DATA SUPPLIED:
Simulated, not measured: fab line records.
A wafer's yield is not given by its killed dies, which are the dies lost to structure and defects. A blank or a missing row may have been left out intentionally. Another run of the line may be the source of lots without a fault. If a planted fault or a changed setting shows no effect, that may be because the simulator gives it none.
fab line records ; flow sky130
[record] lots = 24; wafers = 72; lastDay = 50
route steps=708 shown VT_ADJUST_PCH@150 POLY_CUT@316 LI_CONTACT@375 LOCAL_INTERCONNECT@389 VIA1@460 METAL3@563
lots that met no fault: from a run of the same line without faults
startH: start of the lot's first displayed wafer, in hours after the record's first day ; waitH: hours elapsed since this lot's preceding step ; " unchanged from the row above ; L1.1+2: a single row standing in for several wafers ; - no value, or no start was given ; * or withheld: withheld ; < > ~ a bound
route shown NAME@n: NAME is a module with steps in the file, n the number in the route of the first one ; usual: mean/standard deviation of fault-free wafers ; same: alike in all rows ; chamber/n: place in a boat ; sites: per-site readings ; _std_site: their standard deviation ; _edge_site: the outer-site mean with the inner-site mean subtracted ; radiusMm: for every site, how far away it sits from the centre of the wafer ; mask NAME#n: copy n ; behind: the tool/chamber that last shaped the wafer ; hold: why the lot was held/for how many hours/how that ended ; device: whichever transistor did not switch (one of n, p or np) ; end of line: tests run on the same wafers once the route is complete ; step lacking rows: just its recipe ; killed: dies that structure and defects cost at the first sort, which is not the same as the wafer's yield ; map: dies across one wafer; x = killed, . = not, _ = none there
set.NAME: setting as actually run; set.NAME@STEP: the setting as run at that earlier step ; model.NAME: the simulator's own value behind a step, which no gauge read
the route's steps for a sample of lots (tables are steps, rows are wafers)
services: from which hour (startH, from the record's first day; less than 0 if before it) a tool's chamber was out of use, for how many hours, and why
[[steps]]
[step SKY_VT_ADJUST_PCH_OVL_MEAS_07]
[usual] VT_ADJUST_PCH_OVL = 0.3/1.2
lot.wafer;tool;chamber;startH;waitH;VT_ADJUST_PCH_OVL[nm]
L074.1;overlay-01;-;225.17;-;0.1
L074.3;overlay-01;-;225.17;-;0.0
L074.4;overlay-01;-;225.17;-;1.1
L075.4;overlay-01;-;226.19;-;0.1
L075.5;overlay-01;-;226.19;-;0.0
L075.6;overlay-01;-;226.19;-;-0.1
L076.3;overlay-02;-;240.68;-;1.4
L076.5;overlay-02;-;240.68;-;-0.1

WORK ORDER: Return exactly what appears above, from the first line of the entries to the line with "lots that met", inclusive.

YOUR RESPONSE:
Simulated, not measured: fab line records.
A wafer's yield is not given by its killed dies, which are the dies lost to structure and defects. A blank or a missing row may have been left out intentionally. Another run of the line may be the source of lots without a fault. If a planted fault or a changed setting shows no effect, that may be because the simulator gives it none.
fab line records ; flow sky130
[record] lots = 24; wafers = 72; lastDay = 50
route steps=708 shown VT_ADJUST_PCH@150 POLY_CUT@316 LI_CONTACT@375 LOCAL_INTERCONNECT@389 VIA1@460 METAL3@563
lots that met no fault: from a run of the same line without faults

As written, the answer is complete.